-- Opening Marker --

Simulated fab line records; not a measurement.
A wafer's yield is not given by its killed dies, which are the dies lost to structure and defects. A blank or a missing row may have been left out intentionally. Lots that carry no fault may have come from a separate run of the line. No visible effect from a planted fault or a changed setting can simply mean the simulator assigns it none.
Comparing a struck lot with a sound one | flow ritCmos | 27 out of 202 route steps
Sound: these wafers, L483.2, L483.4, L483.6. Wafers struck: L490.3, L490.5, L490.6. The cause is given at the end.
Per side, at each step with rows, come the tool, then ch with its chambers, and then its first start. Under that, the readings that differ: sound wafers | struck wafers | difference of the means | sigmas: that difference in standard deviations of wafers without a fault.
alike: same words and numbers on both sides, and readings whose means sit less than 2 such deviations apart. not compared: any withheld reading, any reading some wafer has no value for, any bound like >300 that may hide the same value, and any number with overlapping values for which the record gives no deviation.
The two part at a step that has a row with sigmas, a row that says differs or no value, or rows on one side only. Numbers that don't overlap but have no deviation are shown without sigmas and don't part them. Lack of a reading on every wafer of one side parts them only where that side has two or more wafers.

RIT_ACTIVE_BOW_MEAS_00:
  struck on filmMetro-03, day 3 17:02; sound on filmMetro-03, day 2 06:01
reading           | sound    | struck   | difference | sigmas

-- Closing Marker --

Up to and including the line with "Sound: these wafers, L483.2, L483.4, L483.6.", restate the records above word for word from the very first line.

Simulated fab line records; not a measurement.
A wafer's yield is not given by its killed dies, which are the dies lost to structure and defects. A blank or a missing row may have been left out intentionally. Lots that carry no fault may have come from a separate run of the line. No visible effect from a planted fault or a changed setting can simply mean the simulator assigns it none.
Comparing a struck lot with a sound one | flow ritCmos | 27 out of 202 route steps
Sound: these wafers, L483.2, L483.4, L483.6. Wafers struck: L490.3, L490.5, L490.6. The cause is given at the end.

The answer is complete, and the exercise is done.